● Work order
Could you return the whole listing, character for character?

● Recorded information
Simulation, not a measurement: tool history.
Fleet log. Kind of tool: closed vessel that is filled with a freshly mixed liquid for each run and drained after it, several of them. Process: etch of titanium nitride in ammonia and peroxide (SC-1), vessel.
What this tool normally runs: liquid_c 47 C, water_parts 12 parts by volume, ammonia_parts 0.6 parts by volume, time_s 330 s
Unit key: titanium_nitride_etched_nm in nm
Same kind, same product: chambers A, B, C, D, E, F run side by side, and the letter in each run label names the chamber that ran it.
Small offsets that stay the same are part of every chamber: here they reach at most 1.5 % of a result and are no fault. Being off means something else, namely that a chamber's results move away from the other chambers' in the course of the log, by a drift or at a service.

● Problem solution
Simulation, not a measurement: tool history.
Fleet log. Kind of tool: closed vessel that is filled with a freshly mixed liquid for each run and drained after it, several of them. Process: etch of titanium nitride in ammonia and peroxide (SC-1), vessel.
What this tool normally runs: liquid_c 47 C, water_parts 12 parts by volume, ammonia_parts 0.6 parts by volume, time_s 330 s
Unit key: titanium_nitride_etched_nm in nm
Same kind, same product: chambers A, B, C, D, E, F run side by side, and the letter in each run label names the chamber that ran it.
Small offsets that stay the same are part of every chamber: here they reach at most 1.5 % of a result and are no fault. Being off means something else, namely that a chamber's results move away from the other chambers' in the course of the log, by a drift or at a service.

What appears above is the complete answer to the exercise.